* WORK ORDER:
Exactly reproduce the lines from the top of the entries below through the line containing "diameter calculated from", with both ends included.

* DATASET CONTENT:
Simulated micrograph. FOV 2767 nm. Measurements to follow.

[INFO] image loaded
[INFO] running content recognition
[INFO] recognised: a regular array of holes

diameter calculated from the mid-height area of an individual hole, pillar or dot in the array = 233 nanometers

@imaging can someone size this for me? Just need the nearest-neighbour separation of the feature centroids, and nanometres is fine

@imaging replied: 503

* TASK ANSWER:
Simulated micrograph. FOV 2767 nm. Measurements to follow.

[INFO] image loaded
[INFO] running content recognition
[INFO] recognised: a regular array of holes

diameter calculated from the mid-height area of an individual hole, pillar or dot in the array = 233 nanometers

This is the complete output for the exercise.